> **Data supplied**:
[Start of section]

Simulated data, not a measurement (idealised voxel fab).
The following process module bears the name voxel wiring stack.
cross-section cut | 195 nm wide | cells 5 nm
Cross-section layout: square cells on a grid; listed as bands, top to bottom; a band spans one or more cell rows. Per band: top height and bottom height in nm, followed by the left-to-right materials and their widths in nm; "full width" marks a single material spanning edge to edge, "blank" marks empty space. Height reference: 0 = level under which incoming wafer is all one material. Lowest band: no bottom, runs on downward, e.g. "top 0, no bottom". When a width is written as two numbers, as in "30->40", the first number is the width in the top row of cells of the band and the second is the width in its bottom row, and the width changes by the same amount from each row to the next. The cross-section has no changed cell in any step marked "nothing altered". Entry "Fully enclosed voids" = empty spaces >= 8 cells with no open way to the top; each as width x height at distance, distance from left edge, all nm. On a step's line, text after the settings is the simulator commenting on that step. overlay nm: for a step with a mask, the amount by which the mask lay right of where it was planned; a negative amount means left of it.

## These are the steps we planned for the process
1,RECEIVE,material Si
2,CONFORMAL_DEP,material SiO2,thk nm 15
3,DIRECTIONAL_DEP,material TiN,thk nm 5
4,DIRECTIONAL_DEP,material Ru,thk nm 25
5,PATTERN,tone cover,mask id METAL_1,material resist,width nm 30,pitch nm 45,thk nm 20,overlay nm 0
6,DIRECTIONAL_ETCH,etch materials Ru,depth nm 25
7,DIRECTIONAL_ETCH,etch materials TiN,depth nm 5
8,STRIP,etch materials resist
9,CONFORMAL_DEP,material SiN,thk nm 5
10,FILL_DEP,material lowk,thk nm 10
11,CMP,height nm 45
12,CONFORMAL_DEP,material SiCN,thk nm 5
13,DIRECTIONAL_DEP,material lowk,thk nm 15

[End of section]

> **Required action**: As listed above, the lines from the line with "5,PATTERN,tone cover,mask id" to the line with "12,CONFORMAL_DEP,material SiCN,thk nm 5" are to be echoed exactly, with both ends included and nothing added.

> **Written reply**:
5,PATTERN,tone cover,mask id METAL_1,material resist,width nm 30,pitch nm 45,thk nm 20,overlay nm 0
6,DIRECTIONAL_ETCH,etch materials Ru,depth nm 25
7,DIRECTIONAL_ETCH,etch materials TiN,depth nm 5
8,STRIP,etch materials resist
9,CONFORMAL_DEP,material SiN,thk nm 5
10,FILL_DEP,material lowk,thk nm 10
11,CMP,height nm 45
12,CONFORMAL_DEP,material SiCN,thk nm 5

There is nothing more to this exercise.